• Given entries
###

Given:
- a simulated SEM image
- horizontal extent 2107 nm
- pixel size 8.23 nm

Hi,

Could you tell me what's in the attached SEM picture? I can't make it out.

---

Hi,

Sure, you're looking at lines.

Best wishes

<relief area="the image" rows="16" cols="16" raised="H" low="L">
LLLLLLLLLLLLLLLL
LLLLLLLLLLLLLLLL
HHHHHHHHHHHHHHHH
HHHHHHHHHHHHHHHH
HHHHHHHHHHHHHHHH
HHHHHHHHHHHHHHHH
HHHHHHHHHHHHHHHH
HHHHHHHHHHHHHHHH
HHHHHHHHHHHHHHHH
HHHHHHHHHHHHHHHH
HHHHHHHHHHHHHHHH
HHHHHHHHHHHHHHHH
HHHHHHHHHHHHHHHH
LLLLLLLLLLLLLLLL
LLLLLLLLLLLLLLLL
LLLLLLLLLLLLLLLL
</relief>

###

• Work instruction
Print exactly, and only, the lines beginning at the top of the listing and ending at the line with "Best wishes".

• Exercise answer
Given:
- a simulated SEM image
- horizontal extent 2107 nm
- pixel size 8.23 nm

Hi,

Could you tell me what's in the attached SEM picture? I can't make it out.

---

Hi,

Sure, you're looking at lines.

Best wishes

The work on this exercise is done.